Dataset excerpts
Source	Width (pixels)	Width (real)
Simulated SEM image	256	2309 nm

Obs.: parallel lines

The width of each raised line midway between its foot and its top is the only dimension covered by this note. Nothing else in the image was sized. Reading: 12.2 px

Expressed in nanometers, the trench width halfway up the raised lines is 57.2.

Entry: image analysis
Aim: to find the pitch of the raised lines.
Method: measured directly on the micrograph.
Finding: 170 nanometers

Assignment
Please copy only these lines, exactly: the first line of the records through the line containing "Method: measured directly on the micrograph.", ends included.

Exercise answer
Source	Width (pixels)	Width (real)
Simulated SEM image	256	2309 nm

Obs.: parallel lines

The width of each raised line midway between its foot and its top is the only dimension covered by this note. Nothing else in the image was sized. Reading: 12.2 px

Expressed in nanometers, the trench width halfway up the raised lines is 57.2.

Entry: image analysis
Aim: to find the pitch of the raised lines.
Method: measured directly on the micrograph.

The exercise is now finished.